--- INPUT DATA ---
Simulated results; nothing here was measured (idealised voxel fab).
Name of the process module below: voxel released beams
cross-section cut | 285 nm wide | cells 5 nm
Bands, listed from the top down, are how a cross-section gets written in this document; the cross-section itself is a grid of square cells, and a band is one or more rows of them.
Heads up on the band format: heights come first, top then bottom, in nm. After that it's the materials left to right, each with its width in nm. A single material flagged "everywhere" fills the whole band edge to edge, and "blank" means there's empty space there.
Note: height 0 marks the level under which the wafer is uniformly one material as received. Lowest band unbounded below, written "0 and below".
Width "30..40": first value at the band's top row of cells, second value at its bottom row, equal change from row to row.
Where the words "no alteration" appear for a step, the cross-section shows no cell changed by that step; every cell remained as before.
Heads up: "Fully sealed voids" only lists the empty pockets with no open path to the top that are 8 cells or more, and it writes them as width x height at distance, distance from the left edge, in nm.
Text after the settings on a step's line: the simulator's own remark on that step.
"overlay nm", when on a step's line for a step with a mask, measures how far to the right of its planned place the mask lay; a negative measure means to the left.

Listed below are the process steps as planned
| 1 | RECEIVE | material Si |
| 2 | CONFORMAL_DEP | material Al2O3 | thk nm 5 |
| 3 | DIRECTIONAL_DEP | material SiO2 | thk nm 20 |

--- EXERCISE ---
Copy out word for word each line of the listing, from the very first line down to the line containing "cross-section cut | 285 nm wide | cells 5 nm", and stop after that line.

--- YOUR RESPONSE ---
Simulated results; nothing here was measured (idealised voxel fab).
Name of the process module below: voxel released beams
cross-section cut | 285 nm wide | cells 5 nm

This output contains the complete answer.